In this exercise, return each entry exactly as given.

** Record set follows **

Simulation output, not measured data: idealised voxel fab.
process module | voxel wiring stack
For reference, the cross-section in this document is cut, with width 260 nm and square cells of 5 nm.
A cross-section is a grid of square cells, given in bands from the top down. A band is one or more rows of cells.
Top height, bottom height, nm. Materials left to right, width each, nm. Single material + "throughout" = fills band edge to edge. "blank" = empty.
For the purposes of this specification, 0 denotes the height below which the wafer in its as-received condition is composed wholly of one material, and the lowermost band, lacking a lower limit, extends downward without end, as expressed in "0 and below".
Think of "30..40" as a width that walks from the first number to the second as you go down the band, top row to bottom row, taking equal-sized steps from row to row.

** End of Record set **

Task answer.
Simulation output, not measured data: idealised voxel fab.
process module | voxel wiring stack
For reference, the cross-section in this document is cut, with width 260 nm and square cells of 5 nm.
A cross-section is a grid of square cells, given in bands from the top down. A band is one or more rows of cells.
Top height, bottom height, nm. Materials left to right, width each, nm. Single material + "throughout" = fills band edge to edge. "blank" = empty.
For the purposes of this specification, 0 denotes the height below which the wafer in its as-received condition is composed wholly of one material, and the lowermost band, lacking a lower limit, extends downward without end, as expressed in "0 and below".
Think of "30..40" as a width that walks from the first number to the second as you go down the band, top row to bottom row, taking equal-sized steps from row to row.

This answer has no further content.